Work instruction> Everything in the listing below must be set down again exactly.

────────
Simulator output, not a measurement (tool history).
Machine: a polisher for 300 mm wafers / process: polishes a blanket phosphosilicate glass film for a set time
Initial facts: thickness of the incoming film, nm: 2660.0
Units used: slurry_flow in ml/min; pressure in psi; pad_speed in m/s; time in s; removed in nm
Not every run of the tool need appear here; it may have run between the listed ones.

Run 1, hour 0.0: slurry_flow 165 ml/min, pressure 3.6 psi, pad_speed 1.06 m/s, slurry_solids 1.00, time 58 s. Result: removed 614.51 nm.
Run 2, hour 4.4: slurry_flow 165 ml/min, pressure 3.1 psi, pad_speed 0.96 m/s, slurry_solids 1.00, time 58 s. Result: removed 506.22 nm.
────────

Answer box>
Simulator output, not a measurement (tool history).
Machine: a polisher for 300 mm wafers / process: polishes a blanket phosphosilicate glass film for a set time
Initial facts: thickness of the incoming film, nm: 2660.0
Units used: slurry_flow in ml/min; pressure in psi; pad_speed in m/s; time in s; removed in nm
Not every run of the tool need appear here; it may have run between the listed ones.

Run 1, hour 0.0: slurry_flow 165 ml/min, pressure 3.6 psi, pad_speed 1.06 m/s, slurry_solids 1.00, time 58 s. Result: removed 614.51 nm.
Run 2, hour 4.4: slurry_flow 165 ml/min, pressure 3.1 psi, pad_speed 0.96 m/s, slurry_solids 1.00, time 58 s. Result: removed 506.22 nm.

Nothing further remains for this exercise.